ASSIGNMENT >> Each line of the data must be reproduced as it appears.

DATA FOR REVIEW >>
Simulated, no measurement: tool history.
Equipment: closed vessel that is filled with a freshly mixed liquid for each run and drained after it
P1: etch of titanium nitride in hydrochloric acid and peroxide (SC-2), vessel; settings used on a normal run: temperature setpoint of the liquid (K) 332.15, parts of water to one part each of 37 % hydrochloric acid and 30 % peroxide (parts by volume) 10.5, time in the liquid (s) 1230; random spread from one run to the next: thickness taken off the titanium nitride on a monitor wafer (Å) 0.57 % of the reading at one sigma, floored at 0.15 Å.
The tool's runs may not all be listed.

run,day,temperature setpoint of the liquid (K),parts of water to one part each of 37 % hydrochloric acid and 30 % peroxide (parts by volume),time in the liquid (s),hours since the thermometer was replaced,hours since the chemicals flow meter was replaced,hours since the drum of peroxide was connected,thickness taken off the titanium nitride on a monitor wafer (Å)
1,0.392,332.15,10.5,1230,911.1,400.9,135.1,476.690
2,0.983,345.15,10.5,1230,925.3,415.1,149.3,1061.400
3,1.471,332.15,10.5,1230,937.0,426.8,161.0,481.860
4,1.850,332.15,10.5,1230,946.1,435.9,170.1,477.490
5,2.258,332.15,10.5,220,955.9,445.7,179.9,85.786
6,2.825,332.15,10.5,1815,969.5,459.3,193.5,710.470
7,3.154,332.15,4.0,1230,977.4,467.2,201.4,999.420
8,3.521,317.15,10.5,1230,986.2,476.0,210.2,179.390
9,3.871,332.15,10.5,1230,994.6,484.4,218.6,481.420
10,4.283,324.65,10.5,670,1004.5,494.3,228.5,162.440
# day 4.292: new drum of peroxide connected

EXERCISE ANSWER >>
Simulated, no measurement: tool history.
Equipment: closed vessel that is filled with a freshly mixed liquid for each run and drained after it
P1: etch of titanium nitride in hydrochloric acid and peroxide (SC-2), vessel; settings used on a normal run: temperature setpoint of the liquid (K) 332.15, parts of water to one part each of 37 % hydrochloric acid and 30 % peroxide (parts by volume) 10.5, time in the liquid (s) 1230; random spread from one run to the next: thickness taken off the titanium nitride on a monitor wafer (Å) 0.57 % of the reading at one sigma, floored at 0.15 Å.
The tool's runs may not all be listed.

run,day,temperature setpoint of the liquid (K),parts of water to one part each of 37 % hydrochloric acid and 30 % peroxide (parts by volume),time in the liquid (s),hours since the thermometer was replaced,hours since the chemicals flow meter was replaced,hours since the drum of peroxide was connected,thickness taken off the titanium nitride on a monitor wafer (Å)
1,0.392,332.15,10.5,1230,911.1,400.9,135.1,476.690
2,0.983,345.15,10.5,1230,925.3,415.1,149.3,1061.400
3,1.471,332.15,10.5,1230,937.0,426.8,161.0,481.860
4,1.850,332.15,10.5,1230,946.1,435.9,170.1,477.490
5,2.258,332.15,10.5,220,955.9,445.7,179.9,85.786
6,2.825,332.15,10.5,1815,969.5,459.3,193.5,710.470
7,3.154,332.15,4.0,1230,977.4,467.2,201.4,999.420
8,3.521,317.15,10.5,1230,986.2,476.0,210.2,179.390
9,3.871,332.15,10.5,1230,994.6,484.4,218.6,481.420
10,4.283,324.65,10.5,670,1004.5,494.3,228.5,162.440
# day 4.292: new drum of peroxide connected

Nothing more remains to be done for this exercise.